• **DATA FOR REVIEW**:
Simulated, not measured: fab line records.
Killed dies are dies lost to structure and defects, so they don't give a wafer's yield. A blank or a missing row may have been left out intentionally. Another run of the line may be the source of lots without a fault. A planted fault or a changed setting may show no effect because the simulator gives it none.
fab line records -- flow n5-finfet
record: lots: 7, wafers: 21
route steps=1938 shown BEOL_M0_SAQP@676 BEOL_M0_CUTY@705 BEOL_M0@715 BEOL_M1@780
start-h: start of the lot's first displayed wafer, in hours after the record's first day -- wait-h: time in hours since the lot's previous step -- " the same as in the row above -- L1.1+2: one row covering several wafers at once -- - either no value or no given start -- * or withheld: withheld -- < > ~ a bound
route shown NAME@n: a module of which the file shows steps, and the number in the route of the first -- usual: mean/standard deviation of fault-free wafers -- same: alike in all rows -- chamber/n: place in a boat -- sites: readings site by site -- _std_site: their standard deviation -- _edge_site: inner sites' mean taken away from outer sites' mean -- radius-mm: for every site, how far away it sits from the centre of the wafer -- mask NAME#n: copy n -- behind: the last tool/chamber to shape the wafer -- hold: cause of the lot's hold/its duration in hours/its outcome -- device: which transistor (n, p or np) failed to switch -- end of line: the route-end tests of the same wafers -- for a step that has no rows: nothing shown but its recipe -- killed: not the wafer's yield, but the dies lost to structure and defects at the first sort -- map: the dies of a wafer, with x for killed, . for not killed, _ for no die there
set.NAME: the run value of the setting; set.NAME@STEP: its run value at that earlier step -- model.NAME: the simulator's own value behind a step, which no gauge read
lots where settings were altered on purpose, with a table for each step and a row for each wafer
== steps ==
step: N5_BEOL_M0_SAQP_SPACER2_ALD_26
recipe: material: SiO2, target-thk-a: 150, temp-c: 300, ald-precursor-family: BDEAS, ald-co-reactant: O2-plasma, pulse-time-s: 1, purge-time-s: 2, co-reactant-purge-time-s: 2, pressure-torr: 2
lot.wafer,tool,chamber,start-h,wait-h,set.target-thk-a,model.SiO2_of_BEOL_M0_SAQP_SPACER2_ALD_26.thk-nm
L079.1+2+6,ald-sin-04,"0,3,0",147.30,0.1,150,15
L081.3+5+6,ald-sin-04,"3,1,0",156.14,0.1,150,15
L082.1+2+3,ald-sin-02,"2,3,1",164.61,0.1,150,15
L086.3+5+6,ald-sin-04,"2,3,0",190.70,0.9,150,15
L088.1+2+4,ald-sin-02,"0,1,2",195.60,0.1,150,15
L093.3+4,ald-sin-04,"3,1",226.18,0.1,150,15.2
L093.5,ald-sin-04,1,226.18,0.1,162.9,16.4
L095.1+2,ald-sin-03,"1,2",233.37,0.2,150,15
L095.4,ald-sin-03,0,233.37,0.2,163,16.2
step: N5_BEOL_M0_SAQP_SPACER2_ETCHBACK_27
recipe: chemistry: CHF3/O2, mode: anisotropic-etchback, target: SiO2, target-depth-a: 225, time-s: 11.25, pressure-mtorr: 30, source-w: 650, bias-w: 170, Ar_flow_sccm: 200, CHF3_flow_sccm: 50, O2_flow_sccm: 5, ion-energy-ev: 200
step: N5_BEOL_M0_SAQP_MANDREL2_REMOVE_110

• **EXERCISE**: Your task is to quote, without any alteration, the lines running from the top of the records to the line that holds "route steps=1938 shown", both included.

• **EXERCISE ANSWER**:
Simulated, not measured: fab line records.
Killed dies are dies lost to structure and defects, so they don't give a wafer's yield. A blank or a missing row may have been left out intentionally. Another run of the line may be the source of lots without a fault. A planted fault or a changed setting may show no effect because the simulator gives it none.
fab line records -- flow n5-finfet
record: lots: 7, wafers: 21
route steps=1938 shown BEOL_M0_SAQP@676 BEOL_M0_CUTY@705 BEOL_M0@715 BEOL_M1@780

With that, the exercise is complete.